▶ **Assigned task**: Exactly the lines from the first line of the listing through the line containing "A step followed" should appear in the output, unchanged.

Start of Study material
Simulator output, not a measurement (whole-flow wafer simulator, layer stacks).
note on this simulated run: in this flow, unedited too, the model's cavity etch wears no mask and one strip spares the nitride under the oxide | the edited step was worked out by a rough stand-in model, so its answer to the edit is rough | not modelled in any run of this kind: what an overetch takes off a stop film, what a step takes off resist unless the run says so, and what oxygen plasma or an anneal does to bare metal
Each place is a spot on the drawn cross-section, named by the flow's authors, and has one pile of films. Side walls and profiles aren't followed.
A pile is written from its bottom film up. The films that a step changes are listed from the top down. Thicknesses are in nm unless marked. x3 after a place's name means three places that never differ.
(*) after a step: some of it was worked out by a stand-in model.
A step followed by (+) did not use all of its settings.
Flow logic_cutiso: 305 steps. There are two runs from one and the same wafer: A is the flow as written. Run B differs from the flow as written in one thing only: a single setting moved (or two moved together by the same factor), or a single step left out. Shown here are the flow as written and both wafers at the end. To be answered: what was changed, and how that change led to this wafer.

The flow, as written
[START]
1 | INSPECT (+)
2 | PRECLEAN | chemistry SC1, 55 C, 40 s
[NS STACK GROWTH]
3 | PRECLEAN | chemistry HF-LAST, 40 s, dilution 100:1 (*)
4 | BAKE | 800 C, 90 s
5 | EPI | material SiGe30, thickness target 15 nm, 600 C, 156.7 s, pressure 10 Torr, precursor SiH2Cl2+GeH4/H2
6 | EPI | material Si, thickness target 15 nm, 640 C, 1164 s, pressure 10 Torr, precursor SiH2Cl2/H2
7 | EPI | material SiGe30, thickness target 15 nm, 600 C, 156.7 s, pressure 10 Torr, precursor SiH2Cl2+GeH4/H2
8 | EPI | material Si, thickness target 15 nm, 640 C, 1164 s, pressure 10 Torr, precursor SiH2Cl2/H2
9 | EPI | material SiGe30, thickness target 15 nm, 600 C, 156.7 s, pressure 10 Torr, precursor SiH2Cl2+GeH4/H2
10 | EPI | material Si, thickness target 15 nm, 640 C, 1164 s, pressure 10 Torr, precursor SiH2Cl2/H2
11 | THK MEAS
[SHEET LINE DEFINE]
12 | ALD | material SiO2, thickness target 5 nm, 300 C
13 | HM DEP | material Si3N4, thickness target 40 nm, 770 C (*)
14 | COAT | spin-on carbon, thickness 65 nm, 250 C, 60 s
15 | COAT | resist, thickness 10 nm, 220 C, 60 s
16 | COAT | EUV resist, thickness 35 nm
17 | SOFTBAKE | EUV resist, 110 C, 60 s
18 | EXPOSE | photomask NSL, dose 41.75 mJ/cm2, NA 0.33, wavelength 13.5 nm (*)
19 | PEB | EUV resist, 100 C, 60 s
End of Study material

▶ **Written solution**:
Simulator output, not a measurement (whole-flow wafer simulator, layer stacks).
note on this simulated run: in this flow, unedited too, the model's cavity etch wears no mask and one strip spares the nitride under the oxide | the edited step was worked out by a rough stand-in model, so its answer to the edit is rough | not modelled in any run of this kind: what an overetch takes off a stop film, what a step takes off resist unless the run says so, and what oxygen plasma or an anneal does to bare metal
Each place is a spot on the drawn cross-section, named by the flow's authors, and has one pile of films. Side walls and profiles aren't followed.
A pile is written from its bottom film up. The films that a step changes are listed from the top down. Thicknesses are in nm unless marked. x3 after a place's name means three places that never differ.
(*) after a step: some of it was worked out by a stand-in model.
A step followed by (+) did not use all of its settings.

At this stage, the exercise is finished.